■ **WORK INSTRUCTION**
An exact copy of all entries is the expected answer.

■ **PROVIDED DATA**
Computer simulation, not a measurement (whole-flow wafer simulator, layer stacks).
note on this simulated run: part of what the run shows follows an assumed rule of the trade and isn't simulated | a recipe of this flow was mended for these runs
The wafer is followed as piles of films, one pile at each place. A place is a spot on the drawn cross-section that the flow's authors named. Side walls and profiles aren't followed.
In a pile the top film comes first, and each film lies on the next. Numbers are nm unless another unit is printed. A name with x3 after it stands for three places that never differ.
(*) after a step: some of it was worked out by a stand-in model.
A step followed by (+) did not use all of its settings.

■ **REPLY**
Computer simulation, not a measurement (whole-flow wafer simulator, layer stacks).
note on this simulated run: part of what the run shows follows an assumed rule of the trade and isn't simulated | a recipe of this flow was mended for these runs
The wafer is followed as piles of films, one pile at each place. A place is a spot on the drawn cross-section that the flow's authors named. Side walls and profiles aren't followed.
In a pile the top film comes first, and each film lies on the next. Numbers are nm unless another unit is printed. A name with x3 after it stands for three places that never differ.
(*) after a step: some of it was worked out by a stand-in model.
A step followed by (+) did not use all of its settings.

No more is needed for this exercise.